Work order
From the data that follows, print exactly the lines starting at the one containing "LPCVD_TEOS_oxide_etched_nm: thickness taken" and ending at the one containing "thermal_oxide_etched_nm: thickness taken"; include both of them and nothing more.

────────
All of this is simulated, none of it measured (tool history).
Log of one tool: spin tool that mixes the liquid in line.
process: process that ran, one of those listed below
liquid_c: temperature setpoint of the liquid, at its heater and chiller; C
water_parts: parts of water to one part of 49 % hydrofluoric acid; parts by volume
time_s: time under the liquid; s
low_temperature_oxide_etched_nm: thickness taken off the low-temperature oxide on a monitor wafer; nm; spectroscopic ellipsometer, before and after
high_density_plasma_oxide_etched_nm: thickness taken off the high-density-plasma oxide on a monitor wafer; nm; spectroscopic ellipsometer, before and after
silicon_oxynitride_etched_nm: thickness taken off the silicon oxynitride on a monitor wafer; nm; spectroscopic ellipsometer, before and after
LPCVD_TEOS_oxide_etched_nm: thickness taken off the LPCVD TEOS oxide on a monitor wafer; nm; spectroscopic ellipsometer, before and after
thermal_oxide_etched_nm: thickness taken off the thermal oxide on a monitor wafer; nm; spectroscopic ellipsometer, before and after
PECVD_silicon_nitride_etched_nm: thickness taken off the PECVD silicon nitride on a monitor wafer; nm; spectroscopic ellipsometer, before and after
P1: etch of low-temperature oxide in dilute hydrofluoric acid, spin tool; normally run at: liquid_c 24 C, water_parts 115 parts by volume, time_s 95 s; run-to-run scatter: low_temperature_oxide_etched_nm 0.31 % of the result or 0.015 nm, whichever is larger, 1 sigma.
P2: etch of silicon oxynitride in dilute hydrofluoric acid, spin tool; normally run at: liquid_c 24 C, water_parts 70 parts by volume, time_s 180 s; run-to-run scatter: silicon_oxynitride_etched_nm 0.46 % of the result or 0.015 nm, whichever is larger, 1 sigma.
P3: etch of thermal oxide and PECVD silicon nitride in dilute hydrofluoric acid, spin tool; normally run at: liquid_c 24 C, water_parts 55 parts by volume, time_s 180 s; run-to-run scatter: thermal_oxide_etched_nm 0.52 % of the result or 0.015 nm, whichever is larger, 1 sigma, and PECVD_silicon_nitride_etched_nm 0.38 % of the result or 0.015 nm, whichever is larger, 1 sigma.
────────

Your response
LPCVD_TEOS_oxide_etched_nm: thickness taken off the LPCVD TEOS oxide on a monitor wafer; nm; spectroscopic ellipsometer, before and after
thermal_oxide_etched_nm: thickness taken off the thermal oxide on a monitor wafer; nm; spectroscopic ellipsometer, before and after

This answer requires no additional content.